Data to examine
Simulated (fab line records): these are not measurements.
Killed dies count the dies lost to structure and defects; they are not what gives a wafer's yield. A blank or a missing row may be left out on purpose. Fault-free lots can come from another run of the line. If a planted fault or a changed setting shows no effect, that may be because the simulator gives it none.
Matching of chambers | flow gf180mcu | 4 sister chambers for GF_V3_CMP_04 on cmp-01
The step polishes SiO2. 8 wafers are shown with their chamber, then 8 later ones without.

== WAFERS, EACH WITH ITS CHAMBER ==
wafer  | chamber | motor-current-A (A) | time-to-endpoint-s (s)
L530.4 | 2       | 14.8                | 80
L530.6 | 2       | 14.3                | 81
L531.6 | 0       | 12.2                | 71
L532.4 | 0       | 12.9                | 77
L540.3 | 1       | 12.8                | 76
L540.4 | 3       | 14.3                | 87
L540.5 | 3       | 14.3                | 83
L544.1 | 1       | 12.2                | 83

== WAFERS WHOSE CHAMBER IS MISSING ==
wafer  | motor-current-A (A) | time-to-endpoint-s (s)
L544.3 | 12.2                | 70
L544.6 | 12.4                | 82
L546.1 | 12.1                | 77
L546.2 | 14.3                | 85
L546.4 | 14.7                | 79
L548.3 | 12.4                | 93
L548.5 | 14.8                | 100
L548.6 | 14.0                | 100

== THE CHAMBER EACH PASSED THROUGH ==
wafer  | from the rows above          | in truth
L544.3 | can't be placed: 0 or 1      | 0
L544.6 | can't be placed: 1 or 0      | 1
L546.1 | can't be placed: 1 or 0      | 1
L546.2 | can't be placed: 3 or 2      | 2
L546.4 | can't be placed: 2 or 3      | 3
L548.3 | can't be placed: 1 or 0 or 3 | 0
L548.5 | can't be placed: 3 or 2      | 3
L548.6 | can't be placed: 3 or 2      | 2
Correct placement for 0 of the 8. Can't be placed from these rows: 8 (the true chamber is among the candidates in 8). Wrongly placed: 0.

Exercise
Begin with the first line of the listing above and write out each line exactly, ending with the line that contains "L544.6 | 12.4".

Expected answer
Simulated (fab line records): these are not measurements.
Killed dies count the dies lost to structure and defects; they are not what gives a wafer's yield. A blank or a missing row may be left out on purpose. Fault-free lots can come from another run of the line. If a planted fault or a changed setting shows no effect, that may be because the simulator gives it none.
Matching of chambers | flow gf180mcu | 4 sister chambers for GF_V3_CMP_04 on cmp-01
The step polishes SiO2. 8 wafers are shown with their chamber, then 8 later ones without.

== WAFERS, EACH WITH ITS CHAMBER ==
wafer  | chamber | motor-current-A (A) | time-to-endpoint-s (s)
L530.4 | 2       | 14.8                | 80
L530.6 | 2       | 14.3                | 81
L531.6 | 0       | 12.2                | 71
L532.4 | 0       | 12.9                | 77
L540.3 | 1       | 12.8                | 76
L540.4 | 3       | 14.3                | 87
L540.5 | 3       | 14.3                | 83
L544.1 | 1       | 12.2                | 83

== WAFERS WHOSE CHAMBER IS MISSING ==
wafer  | motor-current-A (A) | time-to-endpoint-s (s)
L544.3 | 12.2                | 70
L544.6 | 12.4                | 82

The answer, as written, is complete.